***** GIVEN INFORMATION *****

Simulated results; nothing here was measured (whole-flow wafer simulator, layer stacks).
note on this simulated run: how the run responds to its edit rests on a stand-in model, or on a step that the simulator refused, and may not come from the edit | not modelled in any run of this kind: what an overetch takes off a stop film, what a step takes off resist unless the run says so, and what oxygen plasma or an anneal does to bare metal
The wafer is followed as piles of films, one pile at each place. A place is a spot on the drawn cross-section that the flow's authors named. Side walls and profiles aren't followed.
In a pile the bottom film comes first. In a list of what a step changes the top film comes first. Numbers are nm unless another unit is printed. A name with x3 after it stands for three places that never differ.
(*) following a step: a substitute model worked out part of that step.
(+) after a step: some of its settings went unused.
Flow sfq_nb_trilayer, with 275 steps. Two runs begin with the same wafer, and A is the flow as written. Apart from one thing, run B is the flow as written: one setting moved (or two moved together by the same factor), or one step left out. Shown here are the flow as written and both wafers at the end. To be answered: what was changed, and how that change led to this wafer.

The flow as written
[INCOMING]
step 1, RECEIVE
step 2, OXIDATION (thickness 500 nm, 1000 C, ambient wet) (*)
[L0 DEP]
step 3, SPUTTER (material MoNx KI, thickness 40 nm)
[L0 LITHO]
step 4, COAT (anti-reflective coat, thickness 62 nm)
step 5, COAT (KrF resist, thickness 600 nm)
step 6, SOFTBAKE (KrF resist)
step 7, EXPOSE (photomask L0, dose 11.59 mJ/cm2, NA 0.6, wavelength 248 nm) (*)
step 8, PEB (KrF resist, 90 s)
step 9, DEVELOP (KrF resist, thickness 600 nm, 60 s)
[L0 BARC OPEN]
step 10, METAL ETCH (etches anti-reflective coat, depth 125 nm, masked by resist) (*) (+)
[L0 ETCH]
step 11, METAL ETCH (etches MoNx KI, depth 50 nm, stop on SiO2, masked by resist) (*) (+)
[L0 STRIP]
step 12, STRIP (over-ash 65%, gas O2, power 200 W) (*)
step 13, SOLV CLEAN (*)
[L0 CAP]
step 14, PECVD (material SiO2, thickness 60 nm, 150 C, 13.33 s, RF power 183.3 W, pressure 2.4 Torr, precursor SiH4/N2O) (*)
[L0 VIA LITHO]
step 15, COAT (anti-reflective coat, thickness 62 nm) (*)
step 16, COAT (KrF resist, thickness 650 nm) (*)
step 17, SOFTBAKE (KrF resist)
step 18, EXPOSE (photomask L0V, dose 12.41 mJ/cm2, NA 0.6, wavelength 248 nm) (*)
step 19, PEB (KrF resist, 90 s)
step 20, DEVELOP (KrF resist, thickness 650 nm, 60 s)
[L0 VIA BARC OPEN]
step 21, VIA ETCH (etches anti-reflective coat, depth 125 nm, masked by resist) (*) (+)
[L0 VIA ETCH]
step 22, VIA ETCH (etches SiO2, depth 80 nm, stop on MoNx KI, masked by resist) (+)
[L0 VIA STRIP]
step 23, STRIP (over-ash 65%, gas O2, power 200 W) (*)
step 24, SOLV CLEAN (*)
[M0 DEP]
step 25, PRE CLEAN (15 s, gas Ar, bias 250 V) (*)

*****

### WORK TASK
Please print the material above exactly as it appears, from its first line through the line containing "note on this", inclusive, and stop there.

### YOUR SOLUTION
Simulated results; nothing here was measured (whole-flow wafer simulator, layer stacks).
note on this simulated run: how the run responds to its edit rests on a stand-in model, or on a step that the simulator refused, and may not come from the edit | not modelled in any run of this kind: what an overetch takes off a stop film, what a step takes off resist unless the run says so, and what oxygen plasma or an anneal does to bare metal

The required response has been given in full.